┏━━
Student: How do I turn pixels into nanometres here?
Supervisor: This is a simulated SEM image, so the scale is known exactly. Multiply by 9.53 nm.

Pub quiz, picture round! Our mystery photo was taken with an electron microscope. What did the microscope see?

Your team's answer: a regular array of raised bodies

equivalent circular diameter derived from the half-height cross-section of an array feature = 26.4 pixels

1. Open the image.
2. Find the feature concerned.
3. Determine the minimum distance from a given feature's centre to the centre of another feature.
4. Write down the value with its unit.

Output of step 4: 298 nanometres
┗━━

• _Required action_:
Only an exact retyping of the full data will do.

• _Exercise result_:
Student: How do I turn pixels into nanometres here?
Supervisor: This is a simulated SEM image, so the scale is known exactly. Multiply by 9.53 nm.

Pub quiz, picture round! Our mystery photo was taken with an electron microscope. What did the microscope see?

Your team's answer: a regular array of raised bodies

equivalent circular diameter derived from the half-height cross-section of an array feature = 26.4 pixels

1. Open the image.
2. Find the feature concerned.
3. Determine the minimum distance from a given feature's centre to the centre of another feature.
4. Write down the value with its unit.

Output of step 4: 298 nanometres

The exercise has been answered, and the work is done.